● **Extracted data**:
################
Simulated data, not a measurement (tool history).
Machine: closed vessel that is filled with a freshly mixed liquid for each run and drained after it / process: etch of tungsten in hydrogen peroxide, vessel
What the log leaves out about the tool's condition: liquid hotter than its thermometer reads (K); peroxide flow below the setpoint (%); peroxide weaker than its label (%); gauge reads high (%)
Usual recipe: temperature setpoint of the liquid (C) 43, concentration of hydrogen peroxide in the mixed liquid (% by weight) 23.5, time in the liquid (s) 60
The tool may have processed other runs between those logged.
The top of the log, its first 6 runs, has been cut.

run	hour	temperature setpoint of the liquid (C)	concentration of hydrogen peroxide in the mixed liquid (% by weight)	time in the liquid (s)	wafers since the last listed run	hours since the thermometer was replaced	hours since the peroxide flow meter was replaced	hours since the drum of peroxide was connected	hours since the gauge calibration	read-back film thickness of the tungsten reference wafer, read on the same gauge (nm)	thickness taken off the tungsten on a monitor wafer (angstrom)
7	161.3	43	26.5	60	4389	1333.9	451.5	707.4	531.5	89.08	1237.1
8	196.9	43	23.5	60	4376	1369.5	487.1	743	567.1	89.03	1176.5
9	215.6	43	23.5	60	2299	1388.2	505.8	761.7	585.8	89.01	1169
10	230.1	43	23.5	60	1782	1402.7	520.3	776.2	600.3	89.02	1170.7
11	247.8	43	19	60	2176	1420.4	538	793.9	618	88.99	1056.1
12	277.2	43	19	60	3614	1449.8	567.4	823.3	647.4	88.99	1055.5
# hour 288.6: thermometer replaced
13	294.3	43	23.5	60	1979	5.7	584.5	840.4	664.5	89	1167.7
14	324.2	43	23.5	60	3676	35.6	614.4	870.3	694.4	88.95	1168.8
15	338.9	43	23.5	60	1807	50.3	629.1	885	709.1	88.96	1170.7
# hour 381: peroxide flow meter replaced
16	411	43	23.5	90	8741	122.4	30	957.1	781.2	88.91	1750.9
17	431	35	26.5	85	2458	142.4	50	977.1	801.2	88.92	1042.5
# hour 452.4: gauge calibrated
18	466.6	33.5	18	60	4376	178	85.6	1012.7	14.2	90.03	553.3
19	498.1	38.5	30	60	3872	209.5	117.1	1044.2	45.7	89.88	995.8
################

● **Exercise**:
Starting at the first line of the records above, please copy every line exactly through the line containing "Machine: closed vessel", and stop there.

● **Expected answer**:
Simulated data, not a measurement (tool history).
Machine: closed vessel that is filled with a freshly mixed liquid for each run and drained after it / process: etch of tungsten in hydrogen peroxide, vessel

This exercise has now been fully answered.